> Dataset extract:
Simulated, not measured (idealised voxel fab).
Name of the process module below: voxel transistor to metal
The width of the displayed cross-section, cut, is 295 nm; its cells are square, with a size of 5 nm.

> Task item:
I need all of the records above retyped exactly, please.

> Written solution:
Simulated, not measured (idealised voxel fab).
Name of the process module below: voxel transistor to metal
The width of the displayed cross-section, cut, is 295 nm; its cells are square, with a size of 5 nm.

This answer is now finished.